(Entries shown begins)
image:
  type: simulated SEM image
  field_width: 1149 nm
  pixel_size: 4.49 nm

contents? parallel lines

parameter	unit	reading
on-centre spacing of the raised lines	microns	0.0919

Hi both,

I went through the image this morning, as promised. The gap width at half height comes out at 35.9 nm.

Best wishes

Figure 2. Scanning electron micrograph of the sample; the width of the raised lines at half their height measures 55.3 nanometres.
(Entries shown ends)

Action item: Your answer should be the lines above, from the line containing "pixel_size: 4.49 nm" up to and including the line containing "Best wishes", reproduced exactly and with nothing else.

Exercise result:
  pixel_size: 4.49 nm

contents? parallel lines

parameter	unit	reading
on-centre spacing of the raised lines	microns	0.0919

Hi both,

I went through the image this morning, as promised. The gap width at half height comes out at 35.9 nm.

Best wishes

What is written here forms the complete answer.